▶ _Task item_: Set down exactly the lines below, starting at the one that contains "route steps=602 shown M3@413 V3@429" and ending at the one that contains "lots untouched by", with both of those lines included and nothing else.

*** Data excerpts ***
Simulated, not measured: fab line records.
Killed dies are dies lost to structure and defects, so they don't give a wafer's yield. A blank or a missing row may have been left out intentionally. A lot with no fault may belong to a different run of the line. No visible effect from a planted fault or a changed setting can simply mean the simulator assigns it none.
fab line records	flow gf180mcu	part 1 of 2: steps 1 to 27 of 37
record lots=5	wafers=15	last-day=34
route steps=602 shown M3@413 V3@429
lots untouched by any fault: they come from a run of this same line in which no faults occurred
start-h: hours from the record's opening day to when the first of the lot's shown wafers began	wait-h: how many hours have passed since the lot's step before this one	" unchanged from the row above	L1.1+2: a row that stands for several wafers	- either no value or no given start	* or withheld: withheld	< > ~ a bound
*** End of Data excerpts ***

▶ _Reply_:
route steps=602 shown M3@413 V3@429
lots untouched by any fault: they come from a run of this same line in which no faults occurred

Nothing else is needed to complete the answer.